Provided information →
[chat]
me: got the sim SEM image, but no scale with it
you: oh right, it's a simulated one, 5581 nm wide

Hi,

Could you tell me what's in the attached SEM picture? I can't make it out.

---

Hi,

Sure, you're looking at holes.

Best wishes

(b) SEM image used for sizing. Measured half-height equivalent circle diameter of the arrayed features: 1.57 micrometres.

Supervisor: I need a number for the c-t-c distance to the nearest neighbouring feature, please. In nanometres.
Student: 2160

Work order → Reproduce the material above. Do not change a word.

Exercise result →
[chat]
me: got the sim SEM image, but no scale with it
you: oh right, it's a simulated one, 5581 nm wide

Hi,

Could you tell me what's in the attached SEM picture? I can't make it out.

---

Hi,

Sure, you're looking at holes.

Best wishes

(b) SEM image used for sizing. Measured half-height equivalent circle diameter of the arrayed features: 1.57 micrometres.

Supervisor: I need a number for the c-t-c distance to the nearest neighbouring feature, please. In nanometres.
Student: 2160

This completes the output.